WORK INSTRUCTION » Print the data that follows exactly as it stands, from its first line through the line containing "L784 | day 10 00:54", and stop there.

DATA TO EXAMINE below:

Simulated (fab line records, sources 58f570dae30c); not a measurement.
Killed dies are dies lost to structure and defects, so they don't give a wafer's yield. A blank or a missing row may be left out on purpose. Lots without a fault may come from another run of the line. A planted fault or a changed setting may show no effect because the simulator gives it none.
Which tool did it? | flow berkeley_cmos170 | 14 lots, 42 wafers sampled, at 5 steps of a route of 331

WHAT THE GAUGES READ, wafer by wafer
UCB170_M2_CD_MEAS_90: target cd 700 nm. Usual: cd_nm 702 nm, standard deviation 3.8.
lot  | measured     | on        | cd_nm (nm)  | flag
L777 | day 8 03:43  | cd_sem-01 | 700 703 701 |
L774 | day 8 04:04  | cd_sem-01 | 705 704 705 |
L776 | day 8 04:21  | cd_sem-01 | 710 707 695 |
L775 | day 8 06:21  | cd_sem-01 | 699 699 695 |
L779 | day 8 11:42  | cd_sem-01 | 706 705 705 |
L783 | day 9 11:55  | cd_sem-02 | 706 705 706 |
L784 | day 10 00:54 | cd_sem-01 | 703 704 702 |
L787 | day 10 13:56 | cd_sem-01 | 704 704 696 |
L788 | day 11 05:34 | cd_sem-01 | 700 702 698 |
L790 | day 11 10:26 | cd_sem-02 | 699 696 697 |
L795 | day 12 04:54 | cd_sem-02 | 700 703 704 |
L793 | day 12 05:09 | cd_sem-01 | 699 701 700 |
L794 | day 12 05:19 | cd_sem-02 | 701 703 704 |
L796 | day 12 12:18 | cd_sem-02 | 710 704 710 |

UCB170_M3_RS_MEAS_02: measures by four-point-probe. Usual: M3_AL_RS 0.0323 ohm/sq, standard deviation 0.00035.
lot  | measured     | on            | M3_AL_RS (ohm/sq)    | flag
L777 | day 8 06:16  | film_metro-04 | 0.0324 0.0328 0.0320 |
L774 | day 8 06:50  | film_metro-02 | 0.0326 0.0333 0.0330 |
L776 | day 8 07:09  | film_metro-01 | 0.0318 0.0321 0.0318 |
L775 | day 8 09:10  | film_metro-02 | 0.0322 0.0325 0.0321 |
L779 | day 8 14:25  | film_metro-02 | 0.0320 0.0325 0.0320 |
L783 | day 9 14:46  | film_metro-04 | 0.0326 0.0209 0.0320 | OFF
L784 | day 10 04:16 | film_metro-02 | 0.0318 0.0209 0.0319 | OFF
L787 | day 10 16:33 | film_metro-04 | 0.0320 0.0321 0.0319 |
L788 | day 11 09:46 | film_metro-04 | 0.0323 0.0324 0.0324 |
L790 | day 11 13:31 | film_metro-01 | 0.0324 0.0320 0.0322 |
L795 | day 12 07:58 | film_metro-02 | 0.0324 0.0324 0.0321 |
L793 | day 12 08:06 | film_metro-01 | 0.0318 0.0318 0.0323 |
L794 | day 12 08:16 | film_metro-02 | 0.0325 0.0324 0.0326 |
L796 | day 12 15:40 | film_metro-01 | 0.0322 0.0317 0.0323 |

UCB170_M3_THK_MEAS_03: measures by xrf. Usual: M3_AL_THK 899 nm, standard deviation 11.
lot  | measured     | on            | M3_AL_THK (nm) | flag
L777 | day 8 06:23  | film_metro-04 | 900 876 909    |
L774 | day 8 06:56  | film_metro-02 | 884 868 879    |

End of DATA TO EXAMINE.

WORKED SOLUTION »
Simulated (fab line records, sources 58f570dae30c); not a measurement.
Killed dies are dies lost to structure and defects, so they don't give a wafer's yield. A blank or a missing row may be left out on purpose. Lots without a fault may come from another run of the line. A planted fault or a changed setting may show no effect because the simulator gives it none.
Which tool did it? | flow berkeley_cmos170 | 14 lots, 42 wafers sampled, at 5 steps of a route of 331

WHAT THE GAUGES READ, wafer by wafer
UCB170_M2_CD_MEAS_90: target cd 700 nm. Usual: cd_nm 702 nm, standard deviation 3.8.
lot  | measured     | on        | cd_nm (nm)  | flag
L777 | day 8 03:43  | cd_sem-01 | 700 703 701 |
L774 | day 8 04:04  | cd_sem-01 | 705 704 705 |
L776 | day 8 04:21  | cd_sem-01 | 710 707 695 |
L775 | day 8 06:21  | cd_sem-01 | 699 699 695 |
L779 | day 8 11:42  | cd_sem-01 | 706 705 705 |
L783 | day 9 11:55  | cd_sem-02 | 706 705 706 |
L784 | day 10 00:54 | cd_sem-01 | 703 704 702 |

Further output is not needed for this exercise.